[Records provided]:
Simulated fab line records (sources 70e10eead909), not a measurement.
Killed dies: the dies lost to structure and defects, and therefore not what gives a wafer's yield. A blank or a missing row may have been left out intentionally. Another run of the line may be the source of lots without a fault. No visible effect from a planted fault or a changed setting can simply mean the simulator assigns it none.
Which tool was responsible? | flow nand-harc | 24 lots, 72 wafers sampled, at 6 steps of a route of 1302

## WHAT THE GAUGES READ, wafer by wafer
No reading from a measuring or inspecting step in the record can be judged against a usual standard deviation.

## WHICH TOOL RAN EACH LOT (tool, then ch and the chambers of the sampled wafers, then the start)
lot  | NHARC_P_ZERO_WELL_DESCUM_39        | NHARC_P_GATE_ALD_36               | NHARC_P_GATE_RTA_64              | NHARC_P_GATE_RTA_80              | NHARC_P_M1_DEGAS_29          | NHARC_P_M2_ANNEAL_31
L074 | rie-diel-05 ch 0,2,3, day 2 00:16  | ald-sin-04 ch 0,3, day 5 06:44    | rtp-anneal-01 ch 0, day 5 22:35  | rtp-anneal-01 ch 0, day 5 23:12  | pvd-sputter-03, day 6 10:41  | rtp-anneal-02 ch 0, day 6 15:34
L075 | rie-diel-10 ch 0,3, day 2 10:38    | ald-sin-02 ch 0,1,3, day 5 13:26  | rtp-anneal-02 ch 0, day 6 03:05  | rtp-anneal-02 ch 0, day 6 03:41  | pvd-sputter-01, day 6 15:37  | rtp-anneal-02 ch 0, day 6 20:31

[Work order]: Only the lines from the start of the material through the line bearing "L074 | rie-diel-05" are needed, restated exactly, with both end lines included.

[Problem solution]:
Simulated fab line records (sources 70e10eead909), not a measurement.
Killed dies: the dies lost to structure and defects, and therefore not what gives a wafer's yield. A blank or a missing row may have been left out intentionally. Another run of the line may be the source of lots without a fault. No visible effect from a planted fault or a changed setting can simply mean the simulator assigns it none.
Which tool was responsible? | flow nand-harc | 24 lots, 72 wafers sampled, at 6 steps of a route of 1302

## WHAT THE GAUGES READ, wafer by wafer
No reading from a measuring or inspecting step in the record can be judged against a usual standard deviation.

## WHICH TOOL RAN EACH LOT (tool, then ch and the chambers of the sampled wafers, then the start)
lot  | NHARC_P_ZERO_WELL_DESCUM_39        | NHARC_P_GATE_ALD_36               | NHARC_P_GATE_RTA_64              | NHARC_P_GATE_RTA_80              | NHARC_P_M1_DEGAS_29          | NHARC_P_M2_ANNEAL_31
L074 | rie-diel-05 ch 0,2,3, day 2 00:16  | ald-sin-04 ch 0,3, day 5 06:44    | rtp-anneal-01 ch 0, day 5 22:35  | rtp-anneal-01 ch 0, day 5 23:12  | pvd-sputter-03, day 6 10:41  | rtp-anneal-02 ch 0, day 6 15:34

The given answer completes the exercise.